ACTION ITEM — Using the listing below, retype exactly the lines starting at the one with "S3: parts of" and ending at the one with "Spec to hit: R1", and include both.

=== Begin Enclosure ===

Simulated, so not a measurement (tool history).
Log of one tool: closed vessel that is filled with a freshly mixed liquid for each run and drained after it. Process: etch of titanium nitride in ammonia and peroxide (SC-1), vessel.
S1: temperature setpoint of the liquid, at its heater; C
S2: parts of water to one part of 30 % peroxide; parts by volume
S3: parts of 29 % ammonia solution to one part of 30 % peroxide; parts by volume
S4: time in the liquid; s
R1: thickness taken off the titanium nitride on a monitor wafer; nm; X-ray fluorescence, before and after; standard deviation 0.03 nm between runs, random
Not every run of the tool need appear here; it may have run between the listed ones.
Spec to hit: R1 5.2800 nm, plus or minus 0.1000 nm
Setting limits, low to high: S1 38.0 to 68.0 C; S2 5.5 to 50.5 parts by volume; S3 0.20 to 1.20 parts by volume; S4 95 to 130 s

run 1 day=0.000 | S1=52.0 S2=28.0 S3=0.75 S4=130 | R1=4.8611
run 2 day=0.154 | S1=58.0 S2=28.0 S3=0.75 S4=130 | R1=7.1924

=== End Enclosure ===

EXERCISE SOLUTION —
S3: parts of 29 % ammonia solution to one part of 30 % peroxide; parts by volume
S4: time in the liquid; s
R1: thickness taken off the titanium nitride on a monitor wafer; nm; X-ray fluorescence, before and after; standard deviation 0.03 nm between runs, random
Not every run of the tool need appear here; it may have run between the listed ones.
Spec to hit: R1 5.2800 nm, plus or minus 0.1000 nm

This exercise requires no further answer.